'''

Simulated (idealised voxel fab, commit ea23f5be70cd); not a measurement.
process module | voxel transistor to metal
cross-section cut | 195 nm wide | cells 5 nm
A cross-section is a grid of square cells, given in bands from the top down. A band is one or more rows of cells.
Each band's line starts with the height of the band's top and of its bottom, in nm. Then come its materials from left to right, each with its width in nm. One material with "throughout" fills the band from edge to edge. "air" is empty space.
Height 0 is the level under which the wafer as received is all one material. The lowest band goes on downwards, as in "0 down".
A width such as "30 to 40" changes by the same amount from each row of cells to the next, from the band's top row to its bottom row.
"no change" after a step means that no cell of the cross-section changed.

'''

Action item —
Your response should consist of the records, printed exactly.

Answer section —
Simulated (idealised voxel fab, commit ea23f5be70cd); not a measurement.
process module | voxel transistor to metal
cross-section cut | 195 nm wide | cells 5 nm
A cross-section is a grid of square cells, given in bands from the top down. A band is one or more rows of cells.
Each band's line starts with the height of the band's top and of its bottom, in nm. Then come its materials from left to right, each with its width in nm. One material with "throughout" fills the band from edge to edge. "air" is empty space.
Height 0 is the level under which the wafer as received is all one material. The lowest band goes on downwards, as in "0 down".
A width such as "30 to 40" changes by the same amount from each row of cells to the next, from the band's top row to its bottom row.
"no change" after a step means that no cell of the cross-section changed.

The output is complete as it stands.